Provided data ▸
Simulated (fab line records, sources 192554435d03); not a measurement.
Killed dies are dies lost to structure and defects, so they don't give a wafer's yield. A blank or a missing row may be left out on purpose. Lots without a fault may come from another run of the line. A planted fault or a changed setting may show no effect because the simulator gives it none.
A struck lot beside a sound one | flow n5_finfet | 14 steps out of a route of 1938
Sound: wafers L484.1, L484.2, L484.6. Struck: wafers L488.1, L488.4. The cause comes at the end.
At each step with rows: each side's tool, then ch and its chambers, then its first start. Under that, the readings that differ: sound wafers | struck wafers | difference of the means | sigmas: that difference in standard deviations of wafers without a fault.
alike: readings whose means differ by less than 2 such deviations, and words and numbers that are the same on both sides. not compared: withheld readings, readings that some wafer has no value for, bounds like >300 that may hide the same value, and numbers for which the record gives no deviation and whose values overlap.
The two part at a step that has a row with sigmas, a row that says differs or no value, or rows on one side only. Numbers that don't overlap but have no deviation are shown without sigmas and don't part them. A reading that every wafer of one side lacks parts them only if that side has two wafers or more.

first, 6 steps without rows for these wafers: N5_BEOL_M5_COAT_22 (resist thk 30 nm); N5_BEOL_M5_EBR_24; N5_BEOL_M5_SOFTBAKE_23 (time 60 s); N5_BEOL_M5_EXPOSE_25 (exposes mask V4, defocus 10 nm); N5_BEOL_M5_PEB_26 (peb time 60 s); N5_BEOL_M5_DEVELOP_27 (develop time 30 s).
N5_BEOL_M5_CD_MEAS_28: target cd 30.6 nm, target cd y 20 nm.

Requirement ▸
The required output is the exact run of lines from the beginning of the listing above to the line that contains "At each step", inclusive of both.

Written response ▸
Simulated (fab line records, sources 192554435d03); not a measurement.
Killed dies are dies lost to structure and defects, so they don't give a wafer's yield. A blank or a missing row may be left out on purpose. Lots without a fault may come from another run of the line. A planted fault or a changed setting may show no effect because the simulator gives it none.
A struck lot beside a sound one | flow n5_finfet | 14 steps out of a route of 1938
Sound: wafers L484.1, L484.2, L484.6. Struck: wafers L488.1, L488.4. The cause comes at the end.
At each step with rows: each side's tool, then ch and its chambers, then its first start. Under that, the readings that differ: sound wafers | struck wafers | difference of the means | sigmas: that difference in standard deviations of wafers without a fault.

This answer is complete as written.